• **Dataset records**:
┄┄┄┄┄┄┄┄┄┄┄┄┄┄┄┄┄┄┄┄

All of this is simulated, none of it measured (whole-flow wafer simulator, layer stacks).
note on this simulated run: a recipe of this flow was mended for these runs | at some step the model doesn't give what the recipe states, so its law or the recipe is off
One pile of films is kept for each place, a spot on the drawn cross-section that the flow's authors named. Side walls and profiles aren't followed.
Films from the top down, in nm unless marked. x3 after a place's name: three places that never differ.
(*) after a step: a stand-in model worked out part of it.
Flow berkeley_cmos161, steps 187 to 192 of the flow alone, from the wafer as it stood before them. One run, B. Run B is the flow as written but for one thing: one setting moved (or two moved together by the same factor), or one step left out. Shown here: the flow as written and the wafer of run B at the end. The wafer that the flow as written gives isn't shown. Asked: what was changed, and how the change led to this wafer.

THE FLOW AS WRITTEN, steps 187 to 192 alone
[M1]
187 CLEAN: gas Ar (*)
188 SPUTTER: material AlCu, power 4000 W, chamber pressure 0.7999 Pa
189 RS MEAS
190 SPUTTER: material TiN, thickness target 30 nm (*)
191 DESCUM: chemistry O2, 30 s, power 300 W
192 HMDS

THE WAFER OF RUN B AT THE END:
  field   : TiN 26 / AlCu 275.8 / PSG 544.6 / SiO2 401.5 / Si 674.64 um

┄┄┄┄┄┄┄┄┄┄┄┄┄┄┄┄┄┄┄┄

• **Assignment**: Using the listing above, write every line out again exactly.

• **Result**:
All of this is simulated, none of it measured (whole-flow wafer simulator, layer stacks).
note on this simulated run: a recipe of this flow was mended for these runs | at some step the model doesn't give what the recipe states, so its law or the recipe is off
One pile of films is kept for each place, a spot on the drawn cross-section that the flow's authors named. Side walls and profiles aren't followed.
Films from the top down, in nm unless marked. x3 after a place's name: three places that never differ.
(*) after a step: a stand-in model worked out part of it.
Flow berkeley_cmos161, steps 187 to 192 of the flow alone, from the wafer as it stood before them. One run, B. Run B is the flow as written but for one thing: one setting moved (or two moved together by the same factor), or one step left out. Shown here: the flow as written and the wafer of run B at the end. The wafer that the flow as written gives isn't shown. Asked: what was changed, and how the change led to this wafer.

THE FLOW AS WRITTEN, steps 187 to 192 alone
[M1]
187 CLEAN: gas Ar (*)
188 SPUTTER: material AlCu, power 4000 W, chamber pressure 0.7999 Pa
189 RS MEAS
190 SPUTTER: material TiN, thickness target 30 nm (*)
191 DESCUM: chemistry O2, 30 s, power 300 W
192 HMDS

THE WAFER OF RUN B AT THE END:
  field   : TiN 26 / AlCu 275.8 / PSG 544.6 / SiO2 401.5 / Si 674.64 um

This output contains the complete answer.